WORK ITEM
Starting at the top of the entries below, set down every line exactly, please, until you reach the line with "Entry complete.", which is included too.

SUPPLIED RECORDS
┌──

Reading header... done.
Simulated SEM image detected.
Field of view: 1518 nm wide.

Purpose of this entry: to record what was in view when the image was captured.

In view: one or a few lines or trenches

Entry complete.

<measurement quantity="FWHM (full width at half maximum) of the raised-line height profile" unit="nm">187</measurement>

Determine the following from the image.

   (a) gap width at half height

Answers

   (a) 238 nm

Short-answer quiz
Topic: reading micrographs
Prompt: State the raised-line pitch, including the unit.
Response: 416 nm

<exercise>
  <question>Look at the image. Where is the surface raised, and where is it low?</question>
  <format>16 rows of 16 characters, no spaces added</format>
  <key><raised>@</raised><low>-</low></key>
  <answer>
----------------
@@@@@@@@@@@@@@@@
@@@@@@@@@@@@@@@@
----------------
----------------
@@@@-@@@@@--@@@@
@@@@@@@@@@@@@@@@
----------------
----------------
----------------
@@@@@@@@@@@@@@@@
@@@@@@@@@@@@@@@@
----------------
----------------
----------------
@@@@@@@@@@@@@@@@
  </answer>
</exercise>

└──

RESULT
Reading header... done.
Simulated SEM image detected.
Field of view: 1518 nm wide.

Purpose of this entry: to record what was in view when the image was captured.

In view: one or a few lines or trenches

Entry complete.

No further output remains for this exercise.